▸ Data section:
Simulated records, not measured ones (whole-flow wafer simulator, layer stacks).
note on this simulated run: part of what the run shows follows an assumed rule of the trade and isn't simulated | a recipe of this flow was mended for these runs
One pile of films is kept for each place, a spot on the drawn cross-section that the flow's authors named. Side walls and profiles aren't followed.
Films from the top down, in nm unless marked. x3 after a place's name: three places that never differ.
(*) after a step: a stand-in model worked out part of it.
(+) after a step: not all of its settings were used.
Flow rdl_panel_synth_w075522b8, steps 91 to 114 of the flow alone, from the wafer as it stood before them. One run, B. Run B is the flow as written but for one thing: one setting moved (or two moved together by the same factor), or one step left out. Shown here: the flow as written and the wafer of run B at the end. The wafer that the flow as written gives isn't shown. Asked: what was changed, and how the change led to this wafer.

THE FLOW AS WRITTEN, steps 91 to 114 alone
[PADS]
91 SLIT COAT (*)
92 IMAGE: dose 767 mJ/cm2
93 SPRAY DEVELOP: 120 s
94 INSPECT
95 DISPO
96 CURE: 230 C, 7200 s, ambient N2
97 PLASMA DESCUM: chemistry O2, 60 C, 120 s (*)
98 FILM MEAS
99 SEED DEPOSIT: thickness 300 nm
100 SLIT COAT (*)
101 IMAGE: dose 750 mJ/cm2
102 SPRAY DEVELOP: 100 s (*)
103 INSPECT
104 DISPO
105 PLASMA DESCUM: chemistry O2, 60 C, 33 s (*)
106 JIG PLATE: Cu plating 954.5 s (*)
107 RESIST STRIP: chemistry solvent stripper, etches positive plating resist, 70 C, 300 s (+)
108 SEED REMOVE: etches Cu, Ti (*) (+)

▸ Assigned task: Every line above must be repeated exactly as it appears.

▸ Task answer:
Simulated records, not measured ones (whole-flow wafer simulator, layer stacks).
note on this simulated run: part of what the run shows follows an assumed rule of the trade and isn't simulated | a recipe of this flow was mended for these runs
One pile of films is kept for each place, a spot on the drawn cross-section that the flow's authors named. Side walls and profiles aren't followed.
Films from the top down, in nm unless marked. x3 after a place's name: three places that never differ.
(*) after a step: a stand-in model worked out part of it.
(+) after a step: not all of its settings were used.
Flow rdl_panel_synth_w075522b8, steps 91 to 114 of the flow alone, from the wafer as it stood before them. One run, B. Run B is the flow as written but for one thing: one setting moved (or two moved together by the same factor), or one step left out. Shown here: the flow as written and the wafer of run B at the end. The wafer that the flow as written gives isn't shown. Asked: what was changed, and how the change led to this wafer.

THE FLOW AS WRITTEN, steps 91 to 114 alone
[PADS]
91 SLIT COAT (*)
92 IMAGE: dose 767 mJ/cm2
93 SPRAY DEVELOP: 120 s
94 INSPECT
95 DISPO
96 CURE: 230 C, 7200 s, ambient N2
97 PLASMA DESCUM: chemistry O2, 60 C, 120 s (*)
98 FILM MEAS
99 SEED DEPOSIT: thickness 300 nm
100 SLIT COAT (*)
101 IMAGE: dose 750 mJ/cm2
102 SPRAY DEVELOP: 100 s (*)
103 INSPECT
104 DISPO
105 PLASMA DESCUM: chemistry O2, 60 C, 33 s (*)
106 JIG PLATE: Cu plating 954.5 s (*)
107 RESIST STRIP: chemistry solvent stripper, etches positive plating resist, 70 C, 300 s (+)
108 SEED REMOVE: etches Cu, Ti (*) (+)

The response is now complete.